> REQUIRED ACTION
Print the records below from the first line through the line containing "lots that met", both included, word for word.

> DATASET ENTRIES
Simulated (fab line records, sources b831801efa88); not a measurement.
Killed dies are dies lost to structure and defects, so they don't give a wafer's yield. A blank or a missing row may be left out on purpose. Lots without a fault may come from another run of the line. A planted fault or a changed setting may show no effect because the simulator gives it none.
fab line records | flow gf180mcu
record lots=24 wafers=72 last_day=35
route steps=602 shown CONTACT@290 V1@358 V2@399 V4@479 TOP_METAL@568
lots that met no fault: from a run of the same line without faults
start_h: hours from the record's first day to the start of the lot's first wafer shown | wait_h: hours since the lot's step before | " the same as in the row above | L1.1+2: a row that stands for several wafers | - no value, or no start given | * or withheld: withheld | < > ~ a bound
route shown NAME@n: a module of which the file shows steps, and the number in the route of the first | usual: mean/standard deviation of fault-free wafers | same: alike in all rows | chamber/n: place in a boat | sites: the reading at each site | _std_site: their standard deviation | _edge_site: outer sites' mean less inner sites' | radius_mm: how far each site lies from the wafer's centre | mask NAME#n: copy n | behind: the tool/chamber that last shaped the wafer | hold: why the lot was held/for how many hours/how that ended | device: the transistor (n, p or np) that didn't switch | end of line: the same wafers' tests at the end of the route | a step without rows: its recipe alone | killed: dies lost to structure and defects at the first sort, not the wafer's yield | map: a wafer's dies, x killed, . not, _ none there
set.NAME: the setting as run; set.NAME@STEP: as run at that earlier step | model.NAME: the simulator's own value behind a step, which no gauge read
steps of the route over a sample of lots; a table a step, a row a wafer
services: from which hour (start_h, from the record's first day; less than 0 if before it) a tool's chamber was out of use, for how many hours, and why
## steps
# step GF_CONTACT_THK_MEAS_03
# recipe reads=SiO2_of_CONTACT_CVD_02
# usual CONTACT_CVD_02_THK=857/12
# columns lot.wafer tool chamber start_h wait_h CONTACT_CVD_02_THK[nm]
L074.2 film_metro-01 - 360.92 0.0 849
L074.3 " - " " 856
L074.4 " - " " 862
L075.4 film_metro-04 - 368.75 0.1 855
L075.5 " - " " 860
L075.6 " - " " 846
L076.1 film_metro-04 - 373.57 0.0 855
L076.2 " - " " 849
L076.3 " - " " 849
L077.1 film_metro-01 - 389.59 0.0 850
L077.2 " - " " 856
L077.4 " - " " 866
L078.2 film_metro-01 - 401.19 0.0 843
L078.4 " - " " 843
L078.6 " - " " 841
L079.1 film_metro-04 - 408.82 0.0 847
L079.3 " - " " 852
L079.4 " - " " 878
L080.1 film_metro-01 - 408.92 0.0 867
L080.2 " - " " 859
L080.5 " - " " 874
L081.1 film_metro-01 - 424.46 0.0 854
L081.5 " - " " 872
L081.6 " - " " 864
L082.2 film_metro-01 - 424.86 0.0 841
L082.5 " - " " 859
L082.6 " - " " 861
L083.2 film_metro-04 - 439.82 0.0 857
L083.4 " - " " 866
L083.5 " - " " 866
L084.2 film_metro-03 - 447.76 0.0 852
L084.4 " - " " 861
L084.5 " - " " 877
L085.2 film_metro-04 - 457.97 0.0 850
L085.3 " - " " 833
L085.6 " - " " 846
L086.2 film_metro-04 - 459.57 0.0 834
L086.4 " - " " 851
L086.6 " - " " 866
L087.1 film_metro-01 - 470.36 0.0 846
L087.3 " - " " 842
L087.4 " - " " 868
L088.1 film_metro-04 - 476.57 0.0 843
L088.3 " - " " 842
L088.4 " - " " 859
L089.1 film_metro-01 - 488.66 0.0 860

> WRITTEN ANSWER
Simulated (fab line records, sources b831801efa88); not a measurement.
Killed dies are dies lost to structure and defects, so they don't give a wafer's yield. A blank or a missing row may be left out on purpose. Lots without a fault may come from another run of the line. A planted fault or a changed setting may show no effect because the simulator gives it none.
fab line records | flow gf180mcu
record lots=24 wafers=72 last_day=35
route steps=602 shown CONTACT@290 V1@358 V2@399 V4@479 TOP_METAL@568
lots that met no fault: from a run of the same line without faults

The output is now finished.